(MATERIAL SUPPLIED begins)

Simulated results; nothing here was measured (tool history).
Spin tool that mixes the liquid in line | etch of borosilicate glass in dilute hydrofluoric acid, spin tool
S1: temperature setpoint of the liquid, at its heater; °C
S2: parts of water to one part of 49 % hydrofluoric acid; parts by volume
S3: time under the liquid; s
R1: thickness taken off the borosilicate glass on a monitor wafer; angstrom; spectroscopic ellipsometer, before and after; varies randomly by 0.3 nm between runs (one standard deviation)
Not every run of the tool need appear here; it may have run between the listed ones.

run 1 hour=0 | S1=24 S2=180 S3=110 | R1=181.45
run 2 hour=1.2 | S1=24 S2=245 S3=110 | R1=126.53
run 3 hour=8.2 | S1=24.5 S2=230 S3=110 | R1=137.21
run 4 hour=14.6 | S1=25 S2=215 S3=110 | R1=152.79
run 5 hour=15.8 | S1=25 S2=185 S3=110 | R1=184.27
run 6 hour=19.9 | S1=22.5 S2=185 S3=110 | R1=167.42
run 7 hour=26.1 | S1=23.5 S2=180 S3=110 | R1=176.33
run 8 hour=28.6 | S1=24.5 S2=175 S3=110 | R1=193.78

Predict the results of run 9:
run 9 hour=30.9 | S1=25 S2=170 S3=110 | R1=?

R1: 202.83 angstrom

(MATERIAL SUPPLIED ends)

ASSIGNMENT → Reproduce word for word the material above, beginning with the line that contains "run 7 hour=26.1" and ending with the line that contains "run 9 hour=30.9 | S1=25 S2=170 S3=110 | R1=?".

WRITTEN SOLUTION →
run 7 hour=26.1 | S1=23.5 S2=180 S3=110 | R1=176.33
run 8 hour=28.6 | S1=24.5 S2=175 S3=110 | R1=193.78

Predict the results of run 9:
run 9 hour=30.9 | S1=25 S2=170 S3=110 | R1=?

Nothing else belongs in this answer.